TASK ITEM:
This task requires every entry to be set down again exactly.

THE DATA:
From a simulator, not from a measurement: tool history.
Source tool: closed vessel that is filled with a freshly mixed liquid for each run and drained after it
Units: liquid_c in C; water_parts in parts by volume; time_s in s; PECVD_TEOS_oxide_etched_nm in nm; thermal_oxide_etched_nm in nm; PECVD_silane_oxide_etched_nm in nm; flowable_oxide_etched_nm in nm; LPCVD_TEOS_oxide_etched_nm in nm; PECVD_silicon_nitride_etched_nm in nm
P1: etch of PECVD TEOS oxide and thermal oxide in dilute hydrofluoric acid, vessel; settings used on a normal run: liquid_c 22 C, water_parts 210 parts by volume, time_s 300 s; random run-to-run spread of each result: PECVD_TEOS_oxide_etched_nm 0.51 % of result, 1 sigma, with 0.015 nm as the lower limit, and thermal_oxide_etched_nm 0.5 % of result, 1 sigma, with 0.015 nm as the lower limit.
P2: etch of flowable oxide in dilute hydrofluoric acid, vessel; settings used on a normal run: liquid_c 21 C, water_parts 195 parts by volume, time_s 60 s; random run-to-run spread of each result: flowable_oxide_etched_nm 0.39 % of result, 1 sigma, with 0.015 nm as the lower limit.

TASK ANSWER:
From a simulator, not from a measurement: tool history.
Source tool: closed vessel that is filled with a freshly mixed liquid for each run and drained after it
Units: liquid_c in C; water_parts in parts by volume; time_s in s; PECVD_TEOS_oxide_etched_nm in nm; thermal_oxide_etched_nm in nm; PECVD_silane_oxide_etched_nm in nm; flowable_oxide_etched_nm in nm; LPCVD_TEOS_oxide_etched_nm in nm; PECVD_silicon_nitride_etched_nm in nm
P1: etch of PECVD TEOS oxide and thermal oxide in dilute hydrofluoric acid, vessel; settings used on a normal run: liquid_c 22 C, water_parts 210 parts by volume, time_s 300 s; random run-to-run spread of each result: PECVD_TEOS_oxide_etched_nm 0.51 % of result, 1 sigma, with 0.015 nm as the lower limit, and thermal_oxide_etched_nm 0.5 % of result, 1 sigma, with 0.015 nm as the lower limit.
P2: etch of flowable oxide in dilute hydrofluoric acid, vessel; settings used on a normal run: liquid_c 21 C, water_parts 195 parts by volume, time_s 60 s; random run-to-run spread of each result: flowable_oxide_etched_nm 0.39 % of result, 1 sigma, with 0.015 nm as the lower limit.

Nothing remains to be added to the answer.